* Task item *
Please return the whole listing word for word.

[[ Extracted entries open ]]

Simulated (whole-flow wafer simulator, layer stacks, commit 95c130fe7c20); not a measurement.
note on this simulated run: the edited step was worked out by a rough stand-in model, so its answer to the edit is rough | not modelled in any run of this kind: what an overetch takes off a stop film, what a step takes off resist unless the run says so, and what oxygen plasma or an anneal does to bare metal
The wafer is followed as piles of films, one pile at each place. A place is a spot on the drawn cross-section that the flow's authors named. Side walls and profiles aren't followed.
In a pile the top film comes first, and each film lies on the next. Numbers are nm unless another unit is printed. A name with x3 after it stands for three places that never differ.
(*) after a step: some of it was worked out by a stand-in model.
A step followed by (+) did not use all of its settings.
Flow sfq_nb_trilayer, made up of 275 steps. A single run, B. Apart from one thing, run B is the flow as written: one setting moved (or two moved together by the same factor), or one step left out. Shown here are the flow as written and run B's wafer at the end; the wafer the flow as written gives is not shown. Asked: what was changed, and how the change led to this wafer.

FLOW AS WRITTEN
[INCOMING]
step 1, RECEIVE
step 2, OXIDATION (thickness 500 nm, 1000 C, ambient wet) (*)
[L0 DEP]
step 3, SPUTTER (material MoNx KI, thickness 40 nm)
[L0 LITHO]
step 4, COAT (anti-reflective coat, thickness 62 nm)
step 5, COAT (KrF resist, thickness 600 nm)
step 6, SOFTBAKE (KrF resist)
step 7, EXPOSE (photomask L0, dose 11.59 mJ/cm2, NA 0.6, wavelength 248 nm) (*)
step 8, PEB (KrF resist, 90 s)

[[ Extracted entries closed ]]

* Your response *
Simulated (whole-flow wafer simulator, layer stacks, commit 95c130fe7c20); not a measurement.
note on this simulated run: the edited step was worked out by a rough stand-in model, so its answer to the edit is rough | not modelled in any run of this kind: what an overetch takes off a stop film, what a step takes off resist unless the run says so, and what oxygen plasma or an anneal does to bare metal
The wafer is followed as piles of films, one pile at each place. A place is a spot on the drawn cross-section that the flow's authors named. Side walls and profiles aren't followed.
In a pile the top film comes first, and each film lies on the next. Numbers are nm unless another unit is printed. A name with x3 after it stands for three places that never differ.
(*) after a step: some of it was worked out by a stand-in model.
A step followed by (+) did not use all of its settings.
Flow sfq_nb_trilayer, made up of 275 steps. A single run, B. Apart from one thing, run B is the flow as written: one setting moved (or two moved together by the same factor), or one step left out. Shown here are the flow as written and run B's wafer at the end; the wafer the flow as written gives is not shown. Asked: what was changed, and how the change led to this wafer.

FLOW AS WRITTEN
[INCOMING]
step 1, RECEIVE
step 2, OXIDATION (thickness 500 nm, 1000 C, ambient wet) (*)
[L0 DEP]
step 3, SPUTTER (material MoNx KI, thickness 40 nm)
[L0 LITHO]
step 4, COAT (anti-reflective coat, thickness 62 nm)
step 5, COAT (KrF resist, thickness 600 nm)
step 6, SOFTBAKE (KrF resist)
step 7, EXPOSE (photomask L0, dose 11.59 mJ/cm2, NA 0.6, wavelength 248 nm) (*)
step 8, PEB (KrF resist, 90 s)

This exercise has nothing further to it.